[Supplied entries Boundary: Start]

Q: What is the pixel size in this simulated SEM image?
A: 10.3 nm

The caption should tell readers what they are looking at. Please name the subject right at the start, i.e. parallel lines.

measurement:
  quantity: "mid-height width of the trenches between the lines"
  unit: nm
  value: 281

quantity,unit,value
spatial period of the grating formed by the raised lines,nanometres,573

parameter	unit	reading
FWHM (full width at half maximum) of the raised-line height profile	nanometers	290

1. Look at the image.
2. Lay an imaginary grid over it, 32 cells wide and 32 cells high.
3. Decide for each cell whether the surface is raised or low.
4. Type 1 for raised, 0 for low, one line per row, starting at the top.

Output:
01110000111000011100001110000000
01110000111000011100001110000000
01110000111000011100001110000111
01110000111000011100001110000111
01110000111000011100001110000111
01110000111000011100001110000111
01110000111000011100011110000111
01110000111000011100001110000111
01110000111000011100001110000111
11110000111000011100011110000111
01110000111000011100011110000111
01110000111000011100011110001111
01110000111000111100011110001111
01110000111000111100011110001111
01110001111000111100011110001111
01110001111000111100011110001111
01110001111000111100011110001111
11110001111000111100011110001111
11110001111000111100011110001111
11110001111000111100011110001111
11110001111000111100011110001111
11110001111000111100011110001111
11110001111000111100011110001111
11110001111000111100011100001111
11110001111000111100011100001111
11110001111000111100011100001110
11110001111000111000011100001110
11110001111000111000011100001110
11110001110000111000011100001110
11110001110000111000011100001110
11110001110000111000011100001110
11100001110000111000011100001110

[Supplied entries Boundary: End]

Output the records above exactly, from their first line through the line that contains "1. Look at the image.", and add nothing.

Q: What is the pixel size in this simulated SEM image?
A: 10.3 nm

The caption should tell readers what they are looking at. Please name the subject right at the start, i.e. parallel lines.

measurement:
  quantity: "mid-height width of the trenches between the lines"
  unit: nm
  value: 281

quantity,unit,value
spatial period of the grating formed by the raised lines,nanometres,573

parameter	unit	reading
FWHM (full width at half maximum) of the raised-line height profile	nanometers	290

1. Look at the image.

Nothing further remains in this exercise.